**DATASET RECORDS**
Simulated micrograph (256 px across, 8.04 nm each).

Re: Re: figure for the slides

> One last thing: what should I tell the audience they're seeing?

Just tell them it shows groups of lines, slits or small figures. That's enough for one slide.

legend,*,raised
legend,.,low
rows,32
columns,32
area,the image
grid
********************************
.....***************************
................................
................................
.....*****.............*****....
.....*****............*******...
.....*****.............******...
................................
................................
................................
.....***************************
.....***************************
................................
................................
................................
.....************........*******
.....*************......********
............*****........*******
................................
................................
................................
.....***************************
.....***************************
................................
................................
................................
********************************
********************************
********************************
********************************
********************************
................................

**ASSIGNMENT**
Please transcribe the records exactly from their first line through the line holding "legend,*,raised", and leave out all others.

**TASK ANSWER**
Simulated micrograph (256 px across, 8.04 nm each).

Re: Re: figure for the slides

> One last thing: what should I tell the audience they're seeing?

Just tell them it shows groups of lines, slits or small figures. That's enough for one slide.

legend,*,raised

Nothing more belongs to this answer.